____________

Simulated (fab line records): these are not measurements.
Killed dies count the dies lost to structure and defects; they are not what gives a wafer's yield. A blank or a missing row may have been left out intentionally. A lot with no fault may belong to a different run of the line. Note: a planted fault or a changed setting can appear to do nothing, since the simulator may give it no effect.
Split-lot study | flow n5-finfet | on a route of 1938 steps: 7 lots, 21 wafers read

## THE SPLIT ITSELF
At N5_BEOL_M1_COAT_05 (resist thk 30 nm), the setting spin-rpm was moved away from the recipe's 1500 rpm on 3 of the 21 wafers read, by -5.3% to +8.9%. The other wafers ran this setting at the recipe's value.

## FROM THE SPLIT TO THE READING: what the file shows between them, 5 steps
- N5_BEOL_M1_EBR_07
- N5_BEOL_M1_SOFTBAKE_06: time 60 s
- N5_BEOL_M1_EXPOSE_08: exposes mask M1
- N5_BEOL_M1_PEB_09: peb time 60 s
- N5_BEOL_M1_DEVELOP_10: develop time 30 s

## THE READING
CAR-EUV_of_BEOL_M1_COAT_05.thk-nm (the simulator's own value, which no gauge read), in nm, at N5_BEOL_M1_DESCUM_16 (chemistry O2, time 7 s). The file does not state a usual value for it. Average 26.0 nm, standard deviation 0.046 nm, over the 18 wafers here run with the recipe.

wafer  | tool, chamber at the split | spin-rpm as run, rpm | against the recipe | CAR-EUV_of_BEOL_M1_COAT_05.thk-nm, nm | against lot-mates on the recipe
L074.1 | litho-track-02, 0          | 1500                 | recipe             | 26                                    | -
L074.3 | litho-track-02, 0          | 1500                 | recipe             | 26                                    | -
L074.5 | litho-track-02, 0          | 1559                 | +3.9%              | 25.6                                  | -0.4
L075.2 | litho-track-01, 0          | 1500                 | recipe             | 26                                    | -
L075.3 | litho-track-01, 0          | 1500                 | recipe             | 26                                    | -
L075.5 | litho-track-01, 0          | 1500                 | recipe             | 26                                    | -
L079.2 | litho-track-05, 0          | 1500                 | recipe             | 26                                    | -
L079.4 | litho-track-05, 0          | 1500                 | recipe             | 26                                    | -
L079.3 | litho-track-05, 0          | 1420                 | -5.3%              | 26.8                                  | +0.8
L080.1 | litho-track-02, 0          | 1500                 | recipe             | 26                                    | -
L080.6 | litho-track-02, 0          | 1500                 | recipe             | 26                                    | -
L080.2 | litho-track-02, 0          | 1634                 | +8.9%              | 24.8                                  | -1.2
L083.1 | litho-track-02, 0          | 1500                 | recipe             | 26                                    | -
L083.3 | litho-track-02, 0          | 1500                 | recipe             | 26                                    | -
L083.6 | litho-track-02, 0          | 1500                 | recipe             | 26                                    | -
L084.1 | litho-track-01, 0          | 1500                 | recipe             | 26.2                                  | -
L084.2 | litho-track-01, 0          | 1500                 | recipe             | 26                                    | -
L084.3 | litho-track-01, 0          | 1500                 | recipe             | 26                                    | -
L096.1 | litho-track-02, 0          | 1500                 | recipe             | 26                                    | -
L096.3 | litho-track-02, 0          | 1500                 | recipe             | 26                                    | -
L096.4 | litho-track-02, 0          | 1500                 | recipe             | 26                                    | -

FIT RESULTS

____________

▸ **Work instruction**:
From the records above, transcribe exactly the run of lines that opens with the line holding "L096.3 | litho-track-02, 0" and closes with the line holding "L096.4 | litho-track-02, 0", both included.

▸ **Reply**:
L096.3 | litho-track-02, 0          | 1500                 | recipe             | 26                                    | -
L096.4 | litho-track-02, 0          | 1500                 | recipe             | 26                                    | -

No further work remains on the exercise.